Work item -> Return precisely the opening lines of the listing below, ending with the line that contains "D: further off than the last run".

Supplied material ->
--------------------------------
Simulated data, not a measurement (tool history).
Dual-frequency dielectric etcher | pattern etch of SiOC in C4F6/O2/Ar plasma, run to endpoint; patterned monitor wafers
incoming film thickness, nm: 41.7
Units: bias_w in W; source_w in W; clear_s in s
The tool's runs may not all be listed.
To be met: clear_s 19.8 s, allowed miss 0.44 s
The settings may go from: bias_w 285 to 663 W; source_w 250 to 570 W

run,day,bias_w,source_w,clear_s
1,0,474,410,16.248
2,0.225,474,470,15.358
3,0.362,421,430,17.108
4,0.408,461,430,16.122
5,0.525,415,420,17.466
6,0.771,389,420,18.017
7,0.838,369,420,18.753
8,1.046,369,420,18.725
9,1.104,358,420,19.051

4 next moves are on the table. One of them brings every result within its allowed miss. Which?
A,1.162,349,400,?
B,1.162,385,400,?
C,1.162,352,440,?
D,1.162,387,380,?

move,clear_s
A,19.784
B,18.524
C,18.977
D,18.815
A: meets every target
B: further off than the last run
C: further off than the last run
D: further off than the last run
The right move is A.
--------------------------------

Exercise result ->
Simulated data, not a measurement (tool history).
Dual-frequency dielectric etcher | pattern etch of SiOC in C4F6/O2/Ar plasma, run to endpoint; patterned monitor wafers
incoming film thickness, nm: 41.7
Units: bias_w in W; source_w in W; clear_s in s
The tool's runs may not all be listed.
To be met: clear_s 19.8 s, allowed miss 0.44 s
The settings may go from: bias_w 285 to 663 W; source_w 250 to 570 W

run,day,bias_w,source_w,clear_s
1,0,474,410,16.248
2,0.225,474,470,15.358
3,0.362,421,430,17.108
4,0.408,461,430,16.122
5,0.525,415,420,17.466
6,0.771,389,420,18.017
7,0.838,369,420,18.753
8,1.046,369,420,18.725
9,1.104,358,420,19.051

4 next moves are on the table. One of them brings every result within its allowed miss. Which?
A,1.162,349,400,?
B,1.162,385,400,?
C,1.162,352,440,?
D,1.162,387,380,?

move,clear_s
A,19.784
B,18.524
C,18.977
D,18.815
A: meets every target
B: further off than the last run
C: further off than the last run
D: further off than the last run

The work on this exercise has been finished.